SOURCE DATA:
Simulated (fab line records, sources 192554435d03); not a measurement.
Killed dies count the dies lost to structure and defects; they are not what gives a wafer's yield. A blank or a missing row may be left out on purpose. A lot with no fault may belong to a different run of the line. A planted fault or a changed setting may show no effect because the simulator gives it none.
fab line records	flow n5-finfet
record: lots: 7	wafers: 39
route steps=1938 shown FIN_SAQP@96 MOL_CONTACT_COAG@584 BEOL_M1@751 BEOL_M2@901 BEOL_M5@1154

REQUIRED ACTION: Could you print the material above once more, exactly as it stands?

RESPONSE AREA:
Simulated (fab line records, sources 192554435d03); not a measurement.
Killed dies count the dies lost to structure and defects; they are not what gives a wafer's yield. A blank or a missing row may be left out on purpose. A lot with no fault may belong to a different run of the line. A planted fault or a changed setting may show no effect because the simulator gives it none.
fab line records	flow n5-finfet
record: lots: 7	wafers: 39
route steps=1938 shown FIN_SAQP@96 MOL_CONTACT_COAG@584 BEOL_M1@751 BEOL_M2@901 BEOL_M5@1154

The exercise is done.